_ASSIGNMENT_
Beginning with the first line and ending with the one containing "Answer: lines", copy the lines of the listing below exactly; omit everything else.

_EXCERPTED RECORDS_
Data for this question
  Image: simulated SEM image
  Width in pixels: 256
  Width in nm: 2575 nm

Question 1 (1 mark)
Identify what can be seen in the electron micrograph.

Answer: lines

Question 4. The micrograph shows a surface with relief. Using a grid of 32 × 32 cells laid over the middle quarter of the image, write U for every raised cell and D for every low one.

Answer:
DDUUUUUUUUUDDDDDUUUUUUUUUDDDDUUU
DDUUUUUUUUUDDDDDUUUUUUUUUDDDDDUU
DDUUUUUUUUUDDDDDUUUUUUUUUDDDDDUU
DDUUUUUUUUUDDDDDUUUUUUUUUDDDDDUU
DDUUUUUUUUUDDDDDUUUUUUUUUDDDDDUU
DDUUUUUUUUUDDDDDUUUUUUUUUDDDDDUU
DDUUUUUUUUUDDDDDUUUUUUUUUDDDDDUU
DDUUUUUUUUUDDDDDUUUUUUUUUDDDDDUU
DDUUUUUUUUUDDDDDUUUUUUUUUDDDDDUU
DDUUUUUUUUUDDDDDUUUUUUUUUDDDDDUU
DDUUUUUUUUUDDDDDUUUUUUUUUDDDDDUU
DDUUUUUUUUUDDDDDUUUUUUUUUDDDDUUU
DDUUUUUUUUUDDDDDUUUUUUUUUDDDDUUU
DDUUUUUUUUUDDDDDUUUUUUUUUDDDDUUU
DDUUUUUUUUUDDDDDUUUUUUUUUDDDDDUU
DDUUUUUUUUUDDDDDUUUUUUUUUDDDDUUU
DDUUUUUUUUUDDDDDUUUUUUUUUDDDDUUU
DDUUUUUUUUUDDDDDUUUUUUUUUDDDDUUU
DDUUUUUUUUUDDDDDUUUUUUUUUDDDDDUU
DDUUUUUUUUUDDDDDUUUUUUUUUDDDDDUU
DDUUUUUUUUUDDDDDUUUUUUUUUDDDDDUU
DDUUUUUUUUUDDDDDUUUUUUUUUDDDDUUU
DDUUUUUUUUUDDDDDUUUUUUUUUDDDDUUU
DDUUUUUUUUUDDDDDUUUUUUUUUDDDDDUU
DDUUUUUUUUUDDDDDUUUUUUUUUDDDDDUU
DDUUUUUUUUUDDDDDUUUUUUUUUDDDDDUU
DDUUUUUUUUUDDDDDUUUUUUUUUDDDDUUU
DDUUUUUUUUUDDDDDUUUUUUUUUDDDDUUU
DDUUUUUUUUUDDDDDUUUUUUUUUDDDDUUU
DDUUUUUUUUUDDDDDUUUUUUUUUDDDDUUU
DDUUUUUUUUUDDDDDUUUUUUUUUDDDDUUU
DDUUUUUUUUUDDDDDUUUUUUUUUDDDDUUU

_WRITTEN ANSWER_
Data for this question
  Image: simulated SEM image
  Width in pixels: 256
  Width in nm: 2575 nm

Question 1 (1 mark)
Identify what can be seen in the electron micrograph.

Answer: lines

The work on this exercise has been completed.